• _Task item_: Repeat the material in full. Keep every line exactly as it is.

• _Input data_:
★ ★ ★ ★

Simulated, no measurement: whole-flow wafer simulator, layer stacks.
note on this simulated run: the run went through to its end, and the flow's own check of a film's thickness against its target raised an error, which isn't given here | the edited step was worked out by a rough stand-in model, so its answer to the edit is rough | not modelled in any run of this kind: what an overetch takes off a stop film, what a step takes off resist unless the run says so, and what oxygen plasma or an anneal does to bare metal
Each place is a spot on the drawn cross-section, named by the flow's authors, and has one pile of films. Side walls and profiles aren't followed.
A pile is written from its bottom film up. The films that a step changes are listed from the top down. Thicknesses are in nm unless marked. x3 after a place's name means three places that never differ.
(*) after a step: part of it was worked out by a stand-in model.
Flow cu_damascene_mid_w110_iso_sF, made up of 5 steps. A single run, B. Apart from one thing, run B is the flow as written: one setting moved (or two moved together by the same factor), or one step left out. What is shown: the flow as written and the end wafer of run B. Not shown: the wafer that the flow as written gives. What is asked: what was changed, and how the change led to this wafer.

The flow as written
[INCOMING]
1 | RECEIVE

★ ★ ★ ★

• _Response area_:
Simulated, no measurement: whole-flow wafer simulator, layer stacks.
note on this simulated run: the run went through to its end, and the flow's own check of a film's thickness against its target raised an error, which isn't given here | the edited step was worked out by a rough stand-in model, so its answer to the edit is rough | not modelled in any run of this kind: what an overetch takes off a stop film, what a step takes off resist unless the run says so, and what oxygen plasma or an anneal does to bare metal
Each place is a spot on the drawn cross-section, named by the flow's authors, and has one pile of films. Side walls and profiles aren't followed.
A pile is written from its bottom film up. The films that a step changes are listed from the top down. Thicknesses are in nm unless marked. x3 after a place's name means three places that never differ.
(*) after a step: part of it was worked out by a stand-in model.
Flow cu_damascene_mid_w110_iso_sF, made up of 5 steps. A single run, B. Apart from one thing, run B is the flow as written: one setting moved (or two moved together by the same factor), or one step left out. What is shown: the flow as written and the end wafer of run B. Not shown: the wafer that the flow as written gives. What is asked: what was changed, and how the change led to this wafer.

The flow as written
[INCOMING]
1 | RECEIVE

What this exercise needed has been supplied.